###

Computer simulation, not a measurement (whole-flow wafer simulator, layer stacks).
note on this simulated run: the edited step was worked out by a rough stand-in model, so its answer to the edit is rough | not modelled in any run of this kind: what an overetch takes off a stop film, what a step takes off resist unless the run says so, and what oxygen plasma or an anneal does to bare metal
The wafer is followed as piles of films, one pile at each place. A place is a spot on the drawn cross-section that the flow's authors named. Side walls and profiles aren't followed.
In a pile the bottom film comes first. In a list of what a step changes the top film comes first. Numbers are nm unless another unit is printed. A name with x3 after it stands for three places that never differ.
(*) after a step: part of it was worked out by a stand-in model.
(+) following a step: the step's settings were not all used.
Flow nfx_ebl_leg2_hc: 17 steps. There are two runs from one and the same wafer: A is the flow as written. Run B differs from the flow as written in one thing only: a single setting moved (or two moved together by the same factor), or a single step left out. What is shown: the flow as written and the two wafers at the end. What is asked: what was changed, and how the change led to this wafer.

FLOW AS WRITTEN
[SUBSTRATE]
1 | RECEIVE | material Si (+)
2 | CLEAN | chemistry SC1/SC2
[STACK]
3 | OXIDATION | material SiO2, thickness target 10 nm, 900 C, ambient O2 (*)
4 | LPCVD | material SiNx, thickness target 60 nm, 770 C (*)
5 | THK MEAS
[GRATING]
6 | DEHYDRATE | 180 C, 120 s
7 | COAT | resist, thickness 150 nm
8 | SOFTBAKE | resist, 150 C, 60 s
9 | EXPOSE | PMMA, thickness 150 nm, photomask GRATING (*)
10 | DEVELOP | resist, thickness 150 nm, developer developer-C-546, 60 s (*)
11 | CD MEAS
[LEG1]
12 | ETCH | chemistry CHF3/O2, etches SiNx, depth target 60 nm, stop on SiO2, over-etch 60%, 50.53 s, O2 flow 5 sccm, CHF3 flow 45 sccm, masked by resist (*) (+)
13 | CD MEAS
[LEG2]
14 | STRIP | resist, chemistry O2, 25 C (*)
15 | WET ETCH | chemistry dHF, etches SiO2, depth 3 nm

###

> _ASSIGNED TASK_:
Only one stretch of the records above is wanted: the lines between the one holding "4 | LPCVD |" and the one holding "14 | STRIP | resist, chemistry O2, 25 C (*)", inclusive, reproduced exactly.

> _YOUR SOLUTION_:
4 | LPCVD | material SiNx, thickness target 60 nm, 770 C (*)
5 | THK MEAS
[GRATING]
6 | DEHYDRATE | 180 C, 120 s
7 | COAT | resist, thickness 150 nm
8 | SOFTBAKE | resist, 150 C, 60 s
9 | EXPOSE | PMMA, thickness 150 nm, photomask GRATING (*)
10 | DEVELOP | resist, thickness 150 nm, developer developer-C-546, 60 s (*)
11 | CD MEAS
[LEG1]
12 | ETCH | chemistry CHF3/O2, etches SiNx, depth target 60 nm, stop on SiO2, over-etch 60%, 50.53 s, O2 flow 5 sccm, CHF3 flow 45 sccm, masked by resist (*) (+)
13 | CD MEAS
[LEG2]
14 | STRIP | resist, chemistry O2, 25 C (*)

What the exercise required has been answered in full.